(REQUIREMENT) Emit an exact copy of the lines running from the start of the records to the line containing "[status] finished", both included.

(STORED DATA)
----------
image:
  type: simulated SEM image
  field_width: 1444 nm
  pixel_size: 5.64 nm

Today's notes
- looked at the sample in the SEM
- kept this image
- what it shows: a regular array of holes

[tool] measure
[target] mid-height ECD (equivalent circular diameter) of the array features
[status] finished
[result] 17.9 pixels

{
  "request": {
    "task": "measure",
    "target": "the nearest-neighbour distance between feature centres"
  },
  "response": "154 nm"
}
----------

(EXPECTED ANSWER)
image:
  type: simulated SEM image
  field_width: 1444 nm
  pixel_size: 5.64 nm

Today's notes
- looked at the sample in the SEM
- kept this image
- what it shows: a regular array of holes

[tool] measure
[target] mid-height ECD (equivalent circular diameter) of the array features
[status] finished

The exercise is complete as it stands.